▶ _REQUIRED ACTION_:
Identical copies of all the records below are needed.

== Segment start ==

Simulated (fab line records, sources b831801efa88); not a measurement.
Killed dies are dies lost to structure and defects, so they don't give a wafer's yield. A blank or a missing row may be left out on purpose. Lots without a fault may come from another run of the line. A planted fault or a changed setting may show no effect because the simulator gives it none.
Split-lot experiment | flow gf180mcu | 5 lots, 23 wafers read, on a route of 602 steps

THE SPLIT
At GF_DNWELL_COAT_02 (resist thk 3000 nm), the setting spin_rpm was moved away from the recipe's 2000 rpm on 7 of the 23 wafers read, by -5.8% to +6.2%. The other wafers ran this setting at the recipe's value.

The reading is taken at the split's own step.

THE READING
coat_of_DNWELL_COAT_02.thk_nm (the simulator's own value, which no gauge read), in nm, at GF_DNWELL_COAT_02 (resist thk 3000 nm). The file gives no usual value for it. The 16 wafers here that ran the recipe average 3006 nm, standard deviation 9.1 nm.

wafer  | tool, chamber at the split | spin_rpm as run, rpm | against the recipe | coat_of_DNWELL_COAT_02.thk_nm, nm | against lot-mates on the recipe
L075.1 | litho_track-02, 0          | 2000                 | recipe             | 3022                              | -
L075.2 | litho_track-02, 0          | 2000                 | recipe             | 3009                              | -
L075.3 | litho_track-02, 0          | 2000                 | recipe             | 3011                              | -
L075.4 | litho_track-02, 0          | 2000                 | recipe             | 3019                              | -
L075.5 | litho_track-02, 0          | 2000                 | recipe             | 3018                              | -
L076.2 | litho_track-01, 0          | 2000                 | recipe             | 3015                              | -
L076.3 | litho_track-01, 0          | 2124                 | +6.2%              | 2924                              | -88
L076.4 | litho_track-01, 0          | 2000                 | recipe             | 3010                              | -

== Segment end ==

▶ _EXERCISE ANSWER_:
Simulated (fab line records, sources b831801efa88); not a measurement.
Killed dies are dies lost to structure and defects, so they don't give a wafer's yield. A blank or a missing row may be left out on purpose. Lots without a fault may come from another run of the line. A planted fault or a changed setting may show no effect because the simulator gives it none.
Split-lot experiment | flow gf180mcu | 5 lots, 23 wafers read, on a route of 602 steps

THE SPLIT
At GF_DNWELL_COAT_02 (resist thk 3000 nm), the setting spin_rpm was moved away from the recipe's 2000 rpm on 7 of the 23 wafers read, by -5.8% to +6.2%. The other wafers ran this setting at the recipe's value.

The reading is taken at the split's own step.

THE READING
coat_of_DNWELL_COAT_02.thk_nm (the simulator's own value, which no gauge read), in nm, at GF_DNWELL_COAT_02 (resist thk 3000 nm). The file gives no usual value for it. The 16 wafers here that ran the recipe average 3006 nm, standard deviation 9.1 nm.

wafer  | tool, chamber at the split | spin_rpm as run, rpm | against the recipe | coat_of_DNWELL_COAT_02.thk_nm, nm | against lot-mates on the recipe
L075.1 | litho_track-02, 0          | 2000                 | recipe             | 3022                              | -
L075.2 | litho_track-02, 0          | 2000                 | recipe             | 3009                              | -
L075.3 | litho_track-02, 0          | 2000                 | recipe             | 3011                              | -
L075.4 | litho_track-02, 0          | 2000                 | recipe             | 3019                              | -
L075.5 | litho_track-02, 0          | 2000                 | recipe             | 3018                              | -
L076.2 | litho_track-01, 0          | 2000                 | recipe             | 3015                              | -
L076.3 | litho_track-01, 0          | 2124                 | +6.2%              | 2924                              | -88
L076.4 | litho_track-01, 0          | 2000                 | recipe             | 3010                              | -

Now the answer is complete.